BEGIN
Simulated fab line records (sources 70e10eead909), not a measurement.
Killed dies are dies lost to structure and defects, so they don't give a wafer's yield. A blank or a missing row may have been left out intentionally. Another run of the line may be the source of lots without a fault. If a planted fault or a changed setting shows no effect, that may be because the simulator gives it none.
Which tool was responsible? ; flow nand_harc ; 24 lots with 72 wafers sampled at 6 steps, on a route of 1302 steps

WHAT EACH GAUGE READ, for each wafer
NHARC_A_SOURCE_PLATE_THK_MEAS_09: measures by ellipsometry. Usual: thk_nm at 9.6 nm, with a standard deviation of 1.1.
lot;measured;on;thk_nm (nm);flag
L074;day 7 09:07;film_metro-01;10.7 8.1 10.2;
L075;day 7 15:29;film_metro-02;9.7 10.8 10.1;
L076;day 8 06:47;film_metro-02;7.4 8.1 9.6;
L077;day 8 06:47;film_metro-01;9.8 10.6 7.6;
END

### REQUIRED ACTION
Each entry above is to be printed again exactly.

### RESPONSE BOX
Simulated fab line records (sources 70e10eead909), not a measurement.
Killed dies are dies lost to structure and defects, so they don't give a wafer's yield. A blank or a missing row may have been left out intentionally. Another run of the line may be the source of lots without a fault. If a planted fault or a changed setting shows no effect, that may be because the simulator gives it none.
Which tool was responsible? ; flow nand_harc ; 24 lots with 72 wafers sampled at 6 steps, on a route of 1302 steps

WHAT EACH GAUGE READ, for each wafer
NHARC_A_SOURCE_PLATE_THK_MEAS_09: measures by ellipsometry. Usual: thk_nm at 9.6 nm, with a standard deviation of 1.1.
lot;measured;on;thk_nm (nm);flag
L074;day 7 09:07;film_metro-01;10.7 8.1 10.2;
L075;day 7 15:29;film_metro-02;9.7 10.8 10.1;
L076;day 8 06:47;film_metro-02;7.4 8.1 9.6;
L077;day 8 06:47;film_metro-01;9.8 10.6 7.6;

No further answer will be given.